○ ○ ○
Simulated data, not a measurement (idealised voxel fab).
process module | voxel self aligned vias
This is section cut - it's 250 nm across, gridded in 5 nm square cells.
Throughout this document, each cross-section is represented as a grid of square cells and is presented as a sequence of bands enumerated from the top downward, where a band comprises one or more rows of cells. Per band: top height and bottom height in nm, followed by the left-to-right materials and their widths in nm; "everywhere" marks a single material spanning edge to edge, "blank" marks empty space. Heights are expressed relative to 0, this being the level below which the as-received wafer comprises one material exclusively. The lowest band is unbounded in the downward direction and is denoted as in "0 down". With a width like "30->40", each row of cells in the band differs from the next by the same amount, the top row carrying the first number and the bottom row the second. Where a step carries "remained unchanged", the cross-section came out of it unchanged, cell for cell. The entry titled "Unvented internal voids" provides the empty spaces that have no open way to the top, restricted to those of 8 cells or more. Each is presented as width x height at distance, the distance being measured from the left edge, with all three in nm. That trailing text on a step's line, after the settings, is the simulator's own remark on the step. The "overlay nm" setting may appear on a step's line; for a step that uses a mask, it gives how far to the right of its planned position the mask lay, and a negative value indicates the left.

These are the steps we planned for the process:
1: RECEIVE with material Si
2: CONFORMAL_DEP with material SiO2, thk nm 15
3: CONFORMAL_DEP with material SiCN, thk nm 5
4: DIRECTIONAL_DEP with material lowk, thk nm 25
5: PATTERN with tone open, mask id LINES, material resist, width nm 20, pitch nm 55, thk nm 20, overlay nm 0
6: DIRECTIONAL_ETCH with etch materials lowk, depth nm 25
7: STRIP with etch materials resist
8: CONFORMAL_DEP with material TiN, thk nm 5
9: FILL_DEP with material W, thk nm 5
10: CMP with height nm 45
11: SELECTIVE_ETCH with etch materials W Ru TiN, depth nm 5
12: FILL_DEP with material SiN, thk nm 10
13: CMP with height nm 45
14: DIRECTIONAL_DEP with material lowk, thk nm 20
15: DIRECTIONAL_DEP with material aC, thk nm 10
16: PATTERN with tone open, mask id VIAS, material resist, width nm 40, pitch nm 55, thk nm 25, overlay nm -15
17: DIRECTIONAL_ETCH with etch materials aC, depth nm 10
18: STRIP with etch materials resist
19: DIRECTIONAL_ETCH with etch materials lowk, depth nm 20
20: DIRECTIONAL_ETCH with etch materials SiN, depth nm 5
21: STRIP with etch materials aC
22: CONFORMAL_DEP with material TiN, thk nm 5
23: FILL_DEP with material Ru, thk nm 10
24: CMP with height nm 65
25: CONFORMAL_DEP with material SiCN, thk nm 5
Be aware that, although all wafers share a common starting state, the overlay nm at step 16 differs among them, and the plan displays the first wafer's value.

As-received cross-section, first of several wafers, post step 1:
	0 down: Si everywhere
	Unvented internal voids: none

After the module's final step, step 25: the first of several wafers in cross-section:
○ ○ ○

Write out exactly the lines from the beginning of the material above through the line with "This is section", including both and omitting all others.

Simulated data, not a measurement (idealised voxel fab).
process module | voxel self aligned vias
This is section cut - it's 250 nm across, gridded in 5 nm square cells.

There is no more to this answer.